(Beginning of Data provided)

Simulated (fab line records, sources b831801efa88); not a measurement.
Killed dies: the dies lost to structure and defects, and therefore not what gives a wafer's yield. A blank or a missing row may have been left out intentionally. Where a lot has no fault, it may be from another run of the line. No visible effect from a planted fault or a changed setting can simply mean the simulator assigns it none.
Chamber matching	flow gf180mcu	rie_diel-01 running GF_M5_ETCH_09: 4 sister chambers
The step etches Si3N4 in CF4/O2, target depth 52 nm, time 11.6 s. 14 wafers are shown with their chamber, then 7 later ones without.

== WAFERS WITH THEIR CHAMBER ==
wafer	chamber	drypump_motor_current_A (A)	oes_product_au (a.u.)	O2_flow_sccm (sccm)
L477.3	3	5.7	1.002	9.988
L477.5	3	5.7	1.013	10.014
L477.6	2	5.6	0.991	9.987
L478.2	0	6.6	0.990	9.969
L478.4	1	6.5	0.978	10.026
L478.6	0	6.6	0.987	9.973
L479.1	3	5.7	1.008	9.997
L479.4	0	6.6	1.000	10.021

(End of Data provided)

**Activity**
Go through the data above and transcribe every entry exactly.

**Task output**
Simulated (fab line records, sources b831801efa88); not a measurement.
Killed dies: the dies lost to structure and defects, and therefore not what gives a wafer's yield. A blank or a missing row may have been left out intentionally. Where a lot has no fault, it may be from another run of the line. No visible effect from a planted fault or a changed setting can simply mean the simulator assigns it none.
Chamber matching	flow gf180mcu	rie_diel-01 running GF_M5_ETCH_09: 4 sister chambers
The step etches Si3N4 in CF4/O2, target depth 52 nm, time 11.6 s. 14 wafers are shown with their chamber, then 7 later ones without.

== WAFERS WITH THEIR CHAMBER ==
wafer	chamber	drypump_motor_current_A (A)	oes_product_au (a.u.)	O2_flow_sccm (sccm)
L477.3	3	5.7	1.002	9.988
L477.5	3	5.7	1.013	10.014
L477.6	2	5.6	0.991	9.987
L478.2	0	6.6	0.990	9.969
L478.4	1	6.5	0.978	10.026
L478.6	0	6.6	0.987	9.973
L479.1	3	5.7	1.008	9.997
L479.4	0	6.6	1.000	10.021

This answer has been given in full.